◆ **Work request**:
Locate the line bearing "route steps=1159 shown" in the material below, then reproduce it and each following line up to and including the line bearing "# step NHARC_A_STAIRCASE_ETCH_223".

◆ **Information supplied**:
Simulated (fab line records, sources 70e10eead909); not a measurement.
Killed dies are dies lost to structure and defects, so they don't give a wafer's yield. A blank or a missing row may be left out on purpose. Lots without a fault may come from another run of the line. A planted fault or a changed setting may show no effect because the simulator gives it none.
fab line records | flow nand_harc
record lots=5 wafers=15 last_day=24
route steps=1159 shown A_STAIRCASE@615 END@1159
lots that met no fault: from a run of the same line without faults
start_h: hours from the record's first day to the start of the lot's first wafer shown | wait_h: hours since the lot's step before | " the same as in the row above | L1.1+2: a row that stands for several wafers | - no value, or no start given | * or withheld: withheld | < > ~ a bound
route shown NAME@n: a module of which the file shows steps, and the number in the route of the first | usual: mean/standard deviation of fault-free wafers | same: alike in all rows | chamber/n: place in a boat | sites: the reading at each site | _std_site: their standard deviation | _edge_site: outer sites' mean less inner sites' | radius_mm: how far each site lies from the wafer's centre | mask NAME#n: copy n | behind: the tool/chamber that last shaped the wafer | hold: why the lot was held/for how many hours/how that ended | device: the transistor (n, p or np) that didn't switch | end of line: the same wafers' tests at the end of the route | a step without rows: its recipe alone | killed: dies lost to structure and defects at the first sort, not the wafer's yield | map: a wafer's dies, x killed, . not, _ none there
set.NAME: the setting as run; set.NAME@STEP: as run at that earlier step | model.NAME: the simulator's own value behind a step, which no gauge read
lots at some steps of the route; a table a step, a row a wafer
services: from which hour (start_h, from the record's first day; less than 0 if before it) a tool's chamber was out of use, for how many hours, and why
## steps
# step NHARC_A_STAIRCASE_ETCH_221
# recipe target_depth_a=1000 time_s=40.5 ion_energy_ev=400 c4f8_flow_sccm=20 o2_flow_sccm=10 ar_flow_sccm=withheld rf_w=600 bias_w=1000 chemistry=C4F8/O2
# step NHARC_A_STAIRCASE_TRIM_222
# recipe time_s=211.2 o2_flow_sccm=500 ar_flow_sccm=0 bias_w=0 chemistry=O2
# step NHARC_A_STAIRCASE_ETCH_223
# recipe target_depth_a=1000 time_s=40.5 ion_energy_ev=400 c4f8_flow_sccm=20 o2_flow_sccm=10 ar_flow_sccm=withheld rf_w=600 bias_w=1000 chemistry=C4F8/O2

◆ **Written response**:
route steps=1159 shown A_STAIRCASE@615 END@1159
lots that met no fault: from a run of the same line without faults
start_h: hours from the record's first day to the start of the lot's first wafer shown | wait_h: hours since the lot's step before | " the same as in the row above | L1.1+2: a row that stands for several wafers | - no value, or no start given | * or withheld: withheld | < > ~ a bound
route shown NAME@n: a module of which the file shows steps, and the number in the route of the first | usual: mean/standard deviation of fault-free wafers | same: alike in all rows | chamber/n: place in a boat | sites: the reading at each site | _std_site: their standard deviation | _edge_site: outer sites' mean less inner sites' | radius_mm: how far each site lies from the wafer's centre | mask NAME#n: copy n | behind: the tool/chamber that last shaped the wafer | hold: why the lot was held/for how many hours/how that ended | device: the transistor (n, p or np) that didn't switch | end of line: the same wafers' tests at the end of the route | a step without rows: its recipe alone | killed: dies lost to structure and defects at the first sort, not the wafer's yield | map: a wafer's dies, x killed, . not, _ none there
set.NAME: the setting as run; set.NAME@STEP: as run at that earlier step | model.NAME: the simulator's own value behind a step, which no gauge read
lots at some steps of the route; a table a step, a row a wafer
services: from which hour (start_h, from the record's first day; less than 0 if before it) a tool's chamber was out of use, for how many hours, and why
## steps
# step NHARC_A_STAIRCASE_ETCH_221
# recipe target_depth_a=1000 time_s=40.5 ion_energy_ev=400 c4f8_flow_sccm=20 o2_flow_sccm=10 ar_flow_sccm=withheld rf_w=600 bias_w=1000 chemistry=C4F8/O2
# step NHARC_A_STAIRCASE_TRIM_222
# recipe time_s=211.2 o2_flow_sccm=500 ar_flow_sccm=0 bias_w=0 chemistry=O2
# step NHARC_A_STAIRCASE_ETCH_223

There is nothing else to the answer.